■ **Requirement**:
Print the lines that run from the line with "Tool in this" to the line with "S5: polishing time; s", keeping both end lines, exactly as they appear in the entries below, and nothing else.

== Dataset excerpts ==

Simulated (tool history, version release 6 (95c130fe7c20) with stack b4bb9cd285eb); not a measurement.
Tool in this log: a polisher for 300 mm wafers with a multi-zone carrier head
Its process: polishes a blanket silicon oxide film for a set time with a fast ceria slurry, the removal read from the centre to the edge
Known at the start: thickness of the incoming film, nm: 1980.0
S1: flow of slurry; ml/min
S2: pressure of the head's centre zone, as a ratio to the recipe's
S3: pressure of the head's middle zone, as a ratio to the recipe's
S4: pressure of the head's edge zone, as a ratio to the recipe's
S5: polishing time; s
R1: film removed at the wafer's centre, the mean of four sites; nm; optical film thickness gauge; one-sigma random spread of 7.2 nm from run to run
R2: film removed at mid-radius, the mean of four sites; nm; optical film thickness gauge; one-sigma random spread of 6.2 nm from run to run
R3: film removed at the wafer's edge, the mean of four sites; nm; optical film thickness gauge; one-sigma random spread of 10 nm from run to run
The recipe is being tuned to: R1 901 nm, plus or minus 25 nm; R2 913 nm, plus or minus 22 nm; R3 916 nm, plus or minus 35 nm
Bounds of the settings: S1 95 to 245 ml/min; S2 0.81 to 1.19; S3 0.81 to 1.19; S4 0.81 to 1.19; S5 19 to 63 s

===

■ **Problem solution**:
Tool in this log: a polisher for 300 mm wafers with a multi-zone carrier head
Its process: polishes a blanket silicon oxide film for a set time with a fast ceria slurry, the removal read from the centre to the edge
Known at the start: thickness of the incoming film, nm: 1980.0
S1: flow of slurry; ml/min
S2: pressure of the head's centre zone, as a ratio to the recipe's
S3: pressure of the head's middle zone, as a ratio to the recipe's
S4: pressure of the head's edge zone, as a ratio to the recipe's
S5: polishing time; s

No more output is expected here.